- [Work item]:
Print each line from the start of the records below up through the line where "note on this" is found, exactly as given.

─── Entries supplied ───
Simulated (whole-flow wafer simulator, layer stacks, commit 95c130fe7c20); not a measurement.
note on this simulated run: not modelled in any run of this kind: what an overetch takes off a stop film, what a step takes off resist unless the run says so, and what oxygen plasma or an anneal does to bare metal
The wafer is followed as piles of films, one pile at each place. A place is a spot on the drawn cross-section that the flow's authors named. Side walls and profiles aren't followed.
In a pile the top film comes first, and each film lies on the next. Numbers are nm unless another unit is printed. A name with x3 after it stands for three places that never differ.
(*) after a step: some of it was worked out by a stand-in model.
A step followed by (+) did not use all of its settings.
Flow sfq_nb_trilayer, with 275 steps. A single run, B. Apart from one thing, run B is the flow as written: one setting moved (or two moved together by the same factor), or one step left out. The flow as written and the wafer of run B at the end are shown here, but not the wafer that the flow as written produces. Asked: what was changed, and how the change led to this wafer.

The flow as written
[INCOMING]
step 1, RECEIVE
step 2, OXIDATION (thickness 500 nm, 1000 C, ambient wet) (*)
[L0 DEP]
───

- [Exercise response]:
Simulated (whole-flow wafer simulator, layer stacks, commit 95c130fe7c20); not a measurement.
note on this simulated run: not modelled in any run of this kind: what an overetch takes off a stop film, what a step takes off resist unless the run says so, and what oxygen plasma or an anneal does to bare metal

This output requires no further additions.